*Records provided:*
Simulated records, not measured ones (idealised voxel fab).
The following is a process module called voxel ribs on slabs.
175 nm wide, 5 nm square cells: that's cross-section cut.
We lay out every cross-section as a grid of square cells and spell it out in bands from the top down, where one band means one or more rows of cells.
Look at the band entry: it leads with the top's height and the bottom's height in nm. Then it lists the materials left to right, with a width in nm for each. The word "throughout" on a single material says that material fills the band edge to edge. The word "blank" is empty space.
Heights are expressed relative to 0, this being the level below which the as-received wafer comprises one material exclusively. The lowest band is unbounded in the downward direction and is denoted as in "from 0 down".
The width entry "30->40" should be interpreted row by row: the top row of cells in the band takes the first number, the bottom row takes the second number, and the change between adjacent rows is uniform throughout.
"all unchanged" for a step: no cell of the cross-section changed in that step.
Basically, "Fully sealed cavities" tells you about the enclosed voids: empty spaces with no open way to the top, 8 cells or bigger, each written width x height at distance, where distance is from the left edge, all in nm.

*Activity:*
The expected output is the complete listing, word for word.

*Response area:*
Simulated records, not measured ones (idealised voxel fab).
The following is a process module called voxel ribs on slabs.
175 nm wide, 5 nm square cells: that's cross-section cut.
We lay out every cross-section as a grid of square cells and spell it out in bands from the top down, where one band means one or more rows of cells.
Look at the band entry: it leads with the top's height and the bottom's height in nm. Then it lists the materials left to right, with a width in nm for each. The word "throughout" on a single material says that material fills the band edge to edge. The word "blank" is empty space.
Heights are expressed relative to 0, this being the level below which the as-received wafer comprises one material exclusively. The lowest band is unbounded in the downward direction and is denoted as in "from 0 down".
The width entry "30->40" should be interpreted row by row: the top row of cells in the band takes the first number, the bottom row takes the second number, and the change between adjacent rows is uniform throughout.
"all unchanged" for a step: no cell of the cross-section changed in that step.
Basically, "Fully sealed cavities" tells you about the enclosed voids: empty spaces with no open way to the top, 8 cells or bigger, each written width x height at distance, where distance is from the left edge, all in nm.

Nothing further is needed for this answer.